SUPPLIED MATERIAL
[Start of Attachment]

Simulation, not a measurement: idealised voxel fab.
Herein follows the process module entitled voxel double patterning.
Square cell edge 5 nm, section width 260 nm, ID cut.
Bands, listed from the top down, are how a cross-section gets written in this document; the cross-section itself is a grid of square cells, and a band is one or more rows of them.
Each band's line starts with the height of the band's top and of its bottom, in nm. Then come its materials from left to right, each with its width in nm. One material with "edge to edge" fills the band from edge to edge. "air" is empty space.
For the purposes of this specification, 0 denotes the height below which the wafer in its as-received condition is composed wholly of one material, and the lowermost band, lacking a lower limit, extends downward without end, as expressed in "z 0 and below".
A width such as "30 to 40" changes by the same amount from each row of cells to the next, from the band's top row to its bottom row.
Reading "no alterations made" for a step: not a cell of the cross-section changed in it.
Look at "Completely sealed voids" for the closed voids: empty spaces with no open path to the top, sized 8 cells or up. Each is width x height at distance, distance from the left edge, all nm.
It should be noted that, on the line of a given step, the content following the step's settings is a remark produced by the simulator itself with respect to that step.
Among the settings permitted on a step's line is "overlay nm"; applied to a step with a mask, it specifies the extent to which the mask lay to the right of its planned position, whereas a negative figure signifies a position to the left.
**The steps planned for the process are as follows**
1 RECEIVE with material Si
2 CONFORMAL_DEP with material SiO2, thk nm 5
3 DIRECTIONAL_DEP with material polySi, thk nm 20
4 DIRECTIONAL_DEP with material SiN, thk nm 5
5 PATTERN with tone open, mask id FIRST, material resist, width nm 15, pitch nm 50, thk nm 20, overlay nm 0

[End of Attachment]

For this task, write out exactly the lines of the entries above, starting at the line with "are as follows**" and ending at the line with "4 DIRECTIONAL_DEP with material SiN, thk nm 5", both included, and no others.

RESPONSE BOX
**The steps planned for the process are as follows**
1 RECEIVE with material Si
2 CONFORMAL_DEP with material SiO2, thk nm 5
3 DIRECTIONAL_DEP with material polySi, thk nm 20
4 DIRECTIONAL_DEP with material SiN, thk nm 5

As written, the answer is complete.